Segment Start: Extracted data

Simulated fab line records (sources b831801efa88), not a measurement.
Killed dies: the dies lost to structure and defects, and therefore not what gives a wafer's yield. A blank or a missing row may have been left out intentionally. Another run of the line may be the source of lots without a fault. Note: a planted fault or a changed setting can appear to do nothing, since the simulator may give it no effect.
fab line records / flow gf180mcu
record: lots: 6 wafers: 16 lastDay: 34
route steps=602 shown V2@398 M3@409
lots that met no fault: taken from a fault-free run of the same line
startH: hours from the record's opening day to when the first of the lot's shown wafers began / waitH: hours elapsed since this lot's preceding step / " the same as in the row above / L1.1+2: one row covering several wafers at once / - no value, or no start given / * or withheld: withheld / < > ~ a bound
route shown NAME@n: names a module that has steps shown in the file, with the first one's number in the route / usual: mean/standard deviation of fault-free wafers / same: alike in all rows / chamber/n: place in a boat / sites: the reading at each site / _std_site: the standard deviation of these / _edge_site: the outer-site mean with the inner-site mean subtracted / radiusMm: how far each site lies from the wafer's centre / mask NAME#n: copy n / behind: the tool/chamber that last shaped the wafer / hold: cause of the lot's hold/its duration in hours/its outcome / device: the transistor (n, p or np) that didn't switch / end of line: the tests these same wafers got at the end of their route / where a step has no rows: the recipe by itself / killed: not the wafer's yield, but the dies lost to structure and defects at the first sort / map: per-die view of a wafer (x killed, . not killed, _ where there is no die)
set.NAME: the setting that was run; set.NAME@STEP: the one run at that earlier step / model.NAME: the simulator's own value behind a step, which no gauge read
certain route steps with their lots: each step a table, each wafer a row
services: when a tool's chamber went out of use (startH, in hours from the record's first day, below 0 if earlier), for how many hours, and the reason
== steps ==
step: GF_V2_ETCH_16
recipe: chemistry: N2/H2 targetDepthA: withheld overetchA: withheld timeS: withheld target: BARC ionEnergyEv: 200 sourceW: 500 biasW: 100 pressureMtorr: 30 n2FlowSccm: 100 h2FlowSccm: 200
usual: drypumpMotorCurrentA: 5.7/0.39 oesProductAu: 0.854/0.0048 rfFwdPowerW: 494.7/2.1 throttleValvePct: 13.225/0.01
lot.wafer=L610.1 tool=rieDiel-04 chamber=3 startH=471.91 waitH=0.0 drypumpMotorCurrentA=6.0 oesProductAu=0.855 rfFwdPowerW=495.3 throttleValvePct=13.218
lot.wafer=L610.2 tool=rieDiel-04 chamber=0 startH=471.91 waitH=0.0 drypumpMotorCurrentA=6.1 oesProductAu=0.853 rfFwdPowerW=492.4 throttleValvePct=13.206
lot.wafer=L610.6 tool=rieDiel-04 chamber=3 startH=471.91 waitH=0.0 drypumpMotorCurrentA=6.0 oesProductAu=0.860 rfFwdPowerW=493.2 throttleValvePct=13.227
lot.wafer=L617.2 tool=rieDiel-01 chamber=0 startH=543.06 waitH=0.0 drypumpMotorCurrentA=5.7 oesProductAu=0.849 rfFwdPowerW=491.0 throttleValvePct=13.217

Segment End: Extracted data

◆ **Required action**: Please return the lines above that run from the line containing "certain route steps" to the line containing "lot.wafer=L610.1 tool=rieDiel-04 chamber=3", inclusive, exactly and with no other lines.

◆ **Exercise result**:
certain route steps with their lots: each step a table, each wafer a row
services: when a tool's chamber went out of use (startH, in hours from the record's first day, below 0 if earlier), for how many hours, and the reason
== steps ==
step: GF_V2_ETCH_16
recipe: chemistry: N2/H2 targetDepthA: withheld overetchA: withheld timeS: withheld target: BARC ionEnergyEv: 200 sourceW: 500 biasW: 100 pressureMtorr: 30 n2FlowSccm: 100 h2FlowSccm: 200
usual: drypumpMotorCurrentA: 5.7/0.39 oesProductAu: 0.854/0.0048 rfFwdPowerW: 494.7/2.1 throttleValvePct: 13.225/0.01
lot.wafer=L610.1 tool=rieDiel-04 chamber=3 startH=471.91 waitH=0.0 drypumpMotorCurrentA=6.0 oesProductAu=0.855 rfFwdPowerW=495.3 throttleValvePct=13.218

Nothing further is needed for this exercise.